(ASSIGNMENT):
In the records below, begin at the line that has "nm_per_pixel: 3.32 nm" and stop after the line that has "11111111111111101001000001001000"; quote those lines verbatim and nothing more.

- Opening Delimiter -
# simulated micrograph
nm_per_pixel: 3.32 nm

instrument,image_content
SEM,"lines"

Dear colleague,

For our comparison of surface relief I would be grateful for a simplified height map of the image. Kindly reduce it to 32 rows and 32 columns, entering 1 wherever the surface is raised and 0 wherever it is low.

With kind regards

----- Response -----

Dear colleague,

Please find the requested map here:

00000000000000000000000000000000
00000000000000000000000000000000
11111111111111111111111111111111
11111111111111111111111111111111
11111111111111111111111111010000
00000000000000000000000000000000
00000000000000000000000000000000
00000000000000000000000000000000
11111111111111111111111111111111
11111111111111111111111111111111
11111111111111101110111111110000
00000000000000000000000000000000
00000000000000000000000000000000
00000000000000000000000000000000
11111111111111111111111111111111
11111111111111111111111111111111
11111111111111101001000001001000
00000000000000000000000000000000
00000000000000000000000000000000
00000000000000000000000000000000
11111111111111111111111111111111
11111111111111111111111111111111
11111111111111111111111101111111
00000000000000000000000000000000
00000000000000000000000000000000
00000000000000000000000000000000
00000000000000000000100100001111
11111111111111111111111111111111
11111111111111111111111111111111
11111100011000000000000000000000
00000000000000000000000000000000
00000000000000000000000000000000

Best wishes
- Closing Delimiter -

(WRITTEN SOLUTION):
nm_per_pixel: 3.32 nm

instrument,image_content
SEM,"lines"

Dear colleague,

For our comparison of surface relief I would be grateful for a simplified height map of the image. Kindly reduce it to 32 rows and 32 columns, entering 1 wherever the surface is raised and 0 wherever it is low.

With kind regards

----- Response -----

Dear colleague,

Please find the requested map here:

00000000000000000000000000000000
00000000000000000000000000000000
11111111111111111111111111111111
11111111111111111111111111111111
11111111111111111111111111010000
00000000000000000000000000000000
00000000000000000000000000000000
00000000000000000000000000000000
11111111111111111111111111111111
11111111111111111111111111111111
11111111111111101110111111110000
00000000000000000000000000000000
00000000000000000000000000000000
00000000000000000000000000000000
11111111111111111111111111111111
11111111111111111111111111111111
11111111111111101001000001001000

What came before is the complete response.